**Extracted information:**
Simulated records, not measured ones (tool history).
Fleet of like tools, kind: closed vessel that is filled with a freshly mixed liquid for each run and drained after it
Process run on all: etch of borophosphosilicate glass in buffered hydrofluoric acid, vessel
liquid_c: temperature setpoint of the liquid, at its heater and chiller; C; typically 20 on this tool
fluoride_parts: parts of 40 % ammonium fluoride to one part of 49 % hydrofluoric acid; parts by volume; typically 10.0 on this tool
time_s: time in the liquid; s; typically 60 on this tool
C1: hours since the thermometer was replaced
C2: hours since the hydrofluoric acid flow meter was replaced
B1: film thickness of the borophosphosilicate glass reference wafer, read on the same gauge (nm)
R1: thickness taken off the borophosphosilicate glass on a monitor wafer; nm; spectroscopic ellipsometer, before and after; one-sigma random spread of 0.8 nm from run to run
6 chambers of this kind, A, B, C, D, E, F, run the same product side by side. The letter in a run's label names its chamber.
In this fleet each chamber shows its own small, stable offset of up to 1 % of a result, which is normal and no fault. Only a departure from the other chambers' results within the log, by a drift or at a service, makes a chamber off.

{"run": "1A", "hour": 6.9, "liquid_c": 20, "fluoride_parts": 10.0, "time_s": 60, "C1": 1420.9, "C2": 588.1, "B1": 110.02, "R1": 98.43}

**Work instruction:** Without altering a single word, write out the whole listing.

**Response area:**
Simulated records, not measured ones (tool history).
Fleet of like tools, kind: closed vessel that is filled with a freshly mixed liquid for each run and drained after it
Process run on all: etch of borophosphosilicate glass in buffered hydrofluoric acid, vessel
liquid_c: temperature setpoint of the liquid, at its heater and chiller; C; typically 20 on this tool
fluoride_parts: parts of 40 % ammonium fluoride to one part of 49 % hydrofluoric acid; parts by volume; typically 10.0 on this tool
time_s: time in the liquid; s; typically 60 on this tool
C1: hours since the thermometer was replaced
C2: hours since the hydrofluoric acid flow meter was replaced
B1: film thickness of the borophosphosilicate glass reference wafer, read on the same gauge (nm)
R1: thickness taken off the borophosphosilicate glass on a monitor wafer; nm; spectroscopic ellipsometer, before and after; one-sigma random spread of 0.8 nm from run to run
6 chambers of this kind, A, B, C, D, E, F, run the same product side by side. The letter in a run's label names its chamber.
In this fleet each chamber shows its own small, stable offset of up to 1 % of a result, which is normal and no fault. Only a departure from the other chambers' results within the log, by a drift or at a service, makes a chamber off.

{"run": "1A", "hour": 6.9, "liquid_c": 20, "fluoride_parts": 10.0, "time_s": 60, "C1": 1420.9, "C2": 588.1, "B1": 110.02, "R1": 98.43}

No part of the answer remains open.